Data provided ::
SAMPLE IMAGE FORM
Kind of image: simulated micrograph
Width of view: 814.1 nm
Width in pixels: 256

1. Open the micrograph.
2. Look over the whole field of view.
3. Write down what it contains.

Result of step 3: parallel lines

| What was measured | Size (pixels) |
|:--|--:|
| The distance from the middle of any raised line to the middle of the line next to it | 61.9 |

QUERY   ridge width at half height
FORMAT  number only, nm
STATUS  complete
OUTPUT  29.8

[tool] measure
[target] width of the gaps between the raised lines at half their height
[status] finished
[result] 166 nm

Work order :: Take the material above and transcribe all of it exactly.

Task response ::
SAMPLE IMAGE FORM
Kind of image: simulated micrograph
Width of view: 814.1 nm
Width in pixels: 256

1. Open the micrograph.
2. Look over the whole field of view.
3. Write down what it contains.

Result of step 3: parallel lines

| What was measured | Size (pixels) |
|:--|--:|
| The distance from the middle of any raised line to the middle of the line next to it | 61.9 |

QUERY   ridge width at half height
FORMAT  number only, nm
STATUS  complete
OUTPUT  29.8

[tool] measure
[target] width of the gaps between the raised lines at half their height
[status] finished
[result] 166 nm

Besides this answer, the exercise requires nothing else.